### Exercise data
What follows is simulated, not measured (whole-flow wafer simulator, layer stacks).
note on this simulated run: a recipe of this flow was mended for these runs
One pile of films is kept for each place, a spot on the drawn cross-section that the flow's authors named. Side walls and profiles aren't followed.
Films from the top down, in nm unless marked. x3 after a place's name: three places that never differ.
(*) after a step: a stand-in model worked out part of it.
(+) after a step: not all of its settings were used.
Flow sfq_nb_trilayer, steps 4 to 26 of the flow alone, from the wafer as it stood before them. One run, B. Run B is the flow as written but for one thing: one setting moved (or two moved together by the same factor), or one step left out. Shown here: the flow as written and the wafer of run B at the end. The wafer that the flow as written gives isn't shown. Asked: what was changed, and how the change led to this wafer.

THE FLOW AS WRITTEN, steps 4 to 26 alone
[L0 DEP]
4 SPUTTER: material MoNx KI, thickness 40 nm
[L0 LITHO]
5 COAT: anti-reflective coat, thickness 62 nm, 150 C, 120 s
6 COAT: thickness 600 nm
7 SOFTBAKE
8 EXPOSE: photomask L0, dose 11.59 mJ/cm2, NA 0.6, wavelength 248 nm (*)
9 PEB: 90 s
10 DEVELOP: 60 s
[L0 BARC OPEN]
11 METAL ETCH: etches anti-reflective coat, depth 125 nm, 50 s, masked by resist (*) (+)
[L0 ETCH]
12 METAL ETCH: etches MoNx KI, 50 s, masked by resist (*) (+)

### Assignment
In the entries above, the lines from the one bearing "(*) after a" up to and including the one bearing "(+) after a" should be transcribed exactly; no other line is wanted.

### Worked solution
(*) after a step: a stand-in model worked out part of it.
(+) after a step: not all of its settings were used.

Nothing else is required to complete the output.